Work order
Each record below has to be printed verbatim.

Data section
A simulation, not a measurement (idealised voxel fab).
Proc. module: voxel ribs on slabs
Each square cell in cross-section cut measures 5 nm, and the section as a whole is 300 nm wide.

Exercise output
A simulation, not a measurement (idealised voxel fab).
Proc. module: voxel ribs on slabs
Each square cell in cross-section cut measures 5 nm, and the section as a whole is 300 nm wide.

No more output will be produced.